- DATA PROVIDED:
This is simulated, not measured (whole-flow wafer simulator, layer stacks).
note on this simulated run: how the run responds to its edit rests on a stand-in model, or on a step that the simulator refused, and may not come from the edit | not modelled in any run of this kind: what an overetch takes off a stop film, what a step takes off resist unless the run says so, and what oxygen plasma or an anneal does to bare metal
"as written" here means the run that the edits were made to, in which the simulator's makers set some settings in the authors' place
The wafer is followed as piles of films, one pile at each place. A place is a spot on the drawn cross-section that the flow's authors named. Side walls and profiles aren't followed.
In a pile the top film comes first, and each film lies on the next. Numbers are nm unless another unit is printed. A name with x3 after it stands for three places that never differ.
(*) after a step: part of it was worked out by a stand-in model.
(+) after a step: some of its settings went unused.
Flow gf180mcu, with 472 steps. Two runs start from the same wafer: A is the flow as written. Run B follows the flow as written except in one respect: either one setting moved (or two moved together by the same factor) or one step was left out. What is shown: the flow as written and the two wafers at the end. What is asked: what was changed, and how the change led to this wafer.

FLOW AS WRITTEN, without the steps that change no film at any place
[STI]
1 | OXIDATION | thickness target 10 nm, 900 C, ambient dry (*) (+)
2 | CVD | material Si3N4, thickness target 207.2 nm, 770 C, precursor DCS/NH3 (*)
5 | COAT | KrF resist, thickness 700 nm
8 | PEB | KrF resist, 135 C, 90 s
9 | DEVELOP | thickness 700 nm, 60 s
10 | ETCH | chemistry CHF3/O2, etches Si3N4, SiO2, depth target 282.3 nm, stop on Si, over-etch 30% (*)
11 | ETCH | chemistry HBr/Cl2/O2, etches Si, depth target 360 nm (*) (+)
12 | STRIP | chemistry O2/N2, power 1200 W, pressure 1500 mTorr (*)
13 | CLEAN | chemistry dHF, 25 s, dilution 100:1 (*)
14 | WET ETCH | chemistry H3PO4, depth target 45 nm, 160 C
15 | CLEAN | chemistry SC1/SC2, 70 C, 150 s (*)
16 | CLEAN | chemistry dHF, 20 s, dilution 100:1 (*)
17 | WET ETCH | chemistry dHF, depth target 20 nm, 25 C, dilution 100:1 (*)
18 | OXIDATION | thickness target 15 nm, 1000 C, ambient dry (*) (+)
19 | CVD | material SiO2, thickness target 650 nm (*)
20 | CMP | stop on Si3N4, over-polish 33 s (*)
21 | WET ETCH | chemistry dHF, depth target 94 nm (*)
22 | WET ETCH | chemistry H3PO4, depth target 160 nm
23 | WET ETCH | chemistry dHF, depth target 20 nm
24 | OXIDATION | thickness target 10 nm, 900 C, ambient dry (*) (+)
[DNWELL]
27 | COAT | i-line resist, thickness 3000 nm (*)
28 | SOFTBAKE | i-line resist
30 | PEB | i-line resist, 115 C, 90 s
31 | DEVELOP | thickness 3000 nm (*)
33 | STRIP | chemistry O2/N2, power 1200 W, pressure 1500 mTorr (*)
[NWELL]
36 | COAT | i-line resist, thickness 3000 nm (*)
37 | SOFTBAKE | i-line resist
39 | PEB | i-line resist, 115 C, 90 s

- ACTION ITEM: Print the material above verbatim, first line through the line containing "9 | DEVELOP | thickness 700 nm, 60 s", both included.

- REPLY:
This is simulated, not measured (whole-flow wafer simulator, layer stacks).
note on this simulated run: how the run responds to its edit rests on a stand-in model, or on a step that the simulator refused, and may not come from the edit | not modelled in any run of this kind: what an overetch takes off a stop film, what a step takes off resist unless the run says so, and what oxygen plasma or an anneal does to bare metal
"as written" here means the run that the edits were made to, in which the simulator's makers set some settings in the authors' place
The wafer is followed as piles of films, one pile at each place. A place is a spot on the drawn cross-section that the flow's authors named. Side walls and profiles aren't followed.
In a pile the top film comes first, and each film lies on the next. Numbers are nm unless another unit is printed. A name with x3 after it stands for three places that never differ.
(*) after a step: part of it was worked out by a stand-in model.
(+) after a step: some of its settings went unused.
Flow gf180mcu, with 472 steps. Two runs start from the same wafer: A is the flow as written. Run B follows the flow as written except in one respect: either one setting moved (or two moved together by the same factor) or one step was left out. What is shown: the flow as written and the two wafers at the end. What is asked: what was changed, and how the change led to this wafer.

FLOW AS WRITTEN, without the steps that change no film at any place
[STI]
1 | OXIDATION | thickness target 10 nm, 900 C, ambient dry (*) (+)
2 | CVD | material Si3N4, thickness target 207.2 nm, 770 C, precursor DCS/NH3 (*)
5 | COAT | KrF resist, thickness 700 nm
8 | PEB | KrF resist, 135 C, 90 s
9 | DEVELOP | thickness 700 nm, 60 s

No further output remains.